-- Opening Marker --

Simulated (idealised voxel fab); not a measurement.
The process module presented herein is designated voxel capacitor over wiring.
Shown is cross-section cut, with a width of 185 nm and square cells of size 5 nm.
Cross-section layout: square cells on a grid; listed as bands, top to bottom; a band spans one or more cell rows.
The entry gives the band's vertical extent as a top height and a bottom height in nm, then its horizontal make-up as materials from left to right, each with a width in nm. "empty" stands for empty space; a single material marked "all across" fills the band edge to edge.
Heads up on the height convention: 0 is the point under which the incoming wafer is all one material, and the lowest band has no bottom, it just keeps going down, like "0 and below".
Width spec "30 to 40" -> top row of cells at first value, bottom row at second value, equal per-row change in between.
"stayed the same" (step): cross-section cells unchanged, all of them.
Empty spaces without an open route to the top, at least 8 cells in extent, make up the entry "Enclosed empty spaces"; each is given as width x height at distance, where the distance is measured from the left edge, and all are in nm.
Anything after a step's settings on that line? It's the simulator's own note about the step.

-- Closing Marker --

Please retype the data exactly as it stands, from its first line down to the line that contains "Empty spaces without", then stop.

**ANSWER SECTION**.
Simulated (idealised voxel fab); not a measurement.
The process module presented herein is designated voxel capacitor over wiring.
Shown is cross-section cut, with a width of 185 nm and square cells of size 5 nm.
Cross-section layout: square cells on a grid; listed as bands, top to bottom; a band spans one or more cell rows.
The entry gives the band's vertical extent as a top height and a bottom height in nm, then its horizontal make-up as materials from left to right, each with a width in nm. "empty" stands for empty space; a single material marked "all across" fills the band edge to edge.
Heads up on the height convention: 0 is the point under which the incoming wafer is all one material, and the lowest band has no bottom, it just keeps going down, like "0 and below".
Width spec "30 to 40" -> top row of cells at first value, bottom row at second value, equal per-row change in between.
"stayed the same" (step): cross-section cells unchanged, all of them.
Empty spaces without an open route to the top, at least 8 cells in extent, make up the entry "Enclosed empty spaces"; each is given as width x height at distance, where the distance is measured from the left edge, and all are in nm.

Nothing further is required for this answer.